Reproduce, exactly and in full, only the lines below from the one containing "C2: wafers polished on this pad" through the one containing "C6: hours since".

** SUPPLIED INFORMATION follows **
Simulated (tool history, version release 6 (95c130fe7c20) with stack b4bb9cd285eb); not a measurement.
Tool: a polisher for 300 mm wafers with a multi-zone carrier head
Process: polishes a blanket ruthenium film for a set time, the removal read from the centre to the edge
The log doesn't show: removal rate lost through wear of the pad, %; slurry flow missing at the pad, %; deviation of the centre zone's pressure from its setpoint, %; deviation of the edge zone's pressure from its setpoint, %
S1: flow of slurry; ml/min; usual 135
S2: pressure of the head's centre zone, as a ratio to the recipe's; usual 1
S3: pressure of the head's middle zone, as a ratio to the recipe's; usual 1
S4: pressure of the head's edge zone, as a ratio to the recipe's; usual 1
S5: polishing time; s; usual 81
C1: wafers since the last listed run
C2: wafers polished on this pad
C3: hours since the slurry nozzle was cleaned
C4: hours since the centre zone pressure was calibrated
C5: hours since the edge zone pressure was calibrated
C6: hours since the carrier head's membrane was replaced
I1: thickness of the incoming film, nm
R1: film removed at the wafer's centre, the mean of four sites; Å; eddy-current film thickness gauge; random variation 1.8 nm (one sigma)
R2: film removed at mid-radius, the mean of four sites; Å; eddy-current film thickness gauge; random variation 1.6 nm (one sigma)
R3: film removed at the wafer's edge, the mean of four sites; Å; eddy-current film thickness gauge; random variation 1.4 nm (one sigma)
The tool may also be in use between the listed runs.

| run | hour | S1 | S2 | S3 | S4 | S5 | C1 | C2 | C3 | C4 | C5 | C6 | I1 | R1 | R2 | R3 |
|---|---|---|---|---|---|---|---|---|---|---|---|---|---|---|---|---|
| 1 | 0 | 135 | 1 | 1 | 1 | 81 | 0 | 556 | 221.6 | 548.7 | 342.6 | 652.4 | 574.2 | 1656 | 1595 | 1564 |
** End of SUPPLIED INFORMATION **

● **SOLUTION**
C2: wafers polished on this pad
C3: hours since the slurry nozzle was cleaned
C4: hours since the centre zone pressure was calibrated
C5: hours since the edge zone pressure was calibrated
C6: hours since the carrier head's membrane was replaced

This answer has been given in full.